▬▬▬▬▬▬▬▬▬▬

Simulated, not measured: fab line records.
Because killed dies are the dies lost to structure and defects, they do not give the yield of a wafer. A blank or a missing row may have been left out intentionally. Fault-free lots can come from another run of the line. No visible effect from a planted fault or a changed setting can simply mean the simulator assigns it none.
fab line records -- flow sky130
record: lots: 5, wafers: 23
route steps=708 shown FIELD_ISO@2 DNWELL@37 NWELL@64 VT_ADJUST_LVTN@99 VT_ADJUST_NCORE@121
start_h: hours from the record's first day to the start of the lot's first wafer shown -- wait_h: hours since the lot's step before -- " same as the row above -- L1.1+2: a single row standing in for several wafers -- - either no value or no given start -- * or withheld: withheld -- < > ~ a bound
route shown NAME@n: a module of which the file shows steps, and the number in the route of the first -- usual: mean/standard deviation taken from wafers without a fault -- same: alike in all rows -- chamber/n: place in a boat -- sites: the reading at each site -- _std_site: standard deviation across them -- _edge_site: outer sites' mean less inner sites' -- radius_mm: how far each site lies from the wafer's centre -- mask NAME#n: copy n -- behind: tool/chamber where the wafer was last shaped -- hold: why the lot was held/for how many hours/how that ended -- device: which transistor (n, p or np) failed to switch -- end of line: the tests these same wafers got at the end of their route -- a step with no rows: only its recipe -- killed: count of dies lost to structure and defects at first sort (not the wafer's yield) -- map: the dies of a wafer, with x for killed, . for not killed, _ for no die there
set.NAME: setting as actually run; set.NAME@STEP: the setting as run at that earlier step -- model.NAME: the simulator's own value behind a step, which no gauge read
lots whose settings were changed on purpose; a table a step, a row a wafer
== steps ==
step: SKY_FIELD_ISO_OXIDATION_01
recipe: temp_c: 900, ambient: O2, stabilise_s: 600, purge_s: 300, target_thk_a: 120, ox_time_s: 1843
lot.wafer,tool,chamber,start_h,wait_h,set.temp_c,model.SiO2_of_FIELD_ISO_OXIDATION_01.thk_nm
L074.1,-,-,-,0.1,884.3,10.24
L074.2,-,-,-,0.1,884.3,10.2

▬▬▬▬▬▬▬▬▬▬

Required action — Start at the first line of the material. Reproduce every line exactly, ending with the line that holds "L074.1,-,-,-,0.1,884.3,10.24".

Result —
Simulated, not measured: fab line records.
Because killed dies are the dies lost to structure and defects, they do not give the yield of a wafer. A blank or a missing row may have been left out intentionally. Fault-free lots can come from another run of the line. No visible effect from a planted fault or a changed setting can simply mean the simulator assigns it none.
fab line records -- flow sky130
record: lots: 5, wafers: 23
route steps=708 shown FIELD_ISO@2 DNWELL@37 NWELL@64 VT_ADJUST_LVTN@99 VT_ADJUST_NCORE@121
start_h: hours from the record's first day to the start of the lot's first wafer shown -- wait_h: hours since the lot's step before -- " same as the row above -- L1.1+2: a single row standing in for several wafers -- - either no value or no given start -- * or withheld: withheld -- < > ~ a bound
route shown NAME@n: a module of which the file shows steps, and the number in the route of the first -- usual: mean/standard deviation taken from wafers without a fault -- same: alike in all rows -- chamber/n: place in a boat -- sites: the reading at each site -- _std_site: standard deviation across them -- _edge_site: outer sites' mean less inner sites' -- radius_mm: how far each site lies from the wafer's centre -- mask NAME#n: copy n -- behind: tool/chamber where the wafer was last shaped -- hold: why the lot was held/for how many hours/how that ended -- device: which transistor (n, p or np) failed to switch -- end of line: the tests these same wafers got at the end of their route -- a step with no rows: only its recipe -- killed: count of dies lost to structure and defects at first sort (not the wafer's yield) -- map: the dies of a wafer, with x for killed, . for not killed, _ for no die there
set.NAME: setting as actually run; set.NAME@STEP: the setting as run at that earlier step -- model.NAME: the simulator's own value behind a step, which no gauge read
lots whose settings were changed on purpose; a table a step, a row a wafer
== steps ==
step: SKY_FIELD_ISO_OXIDATION_01
recipe: temp_c: 900, ambient: O2, stabilise_s: 600, purge_s: 300, target_thk_a: 120, ox_time_s: 1843
lot.wafer,tool,chamber,start_h,wait_h,set.temp_c,model.SiO2_of_FIELD_ISO_OXIDATION_01.thk_nm
L074.1,-,-,-,0.1,884.3,10.24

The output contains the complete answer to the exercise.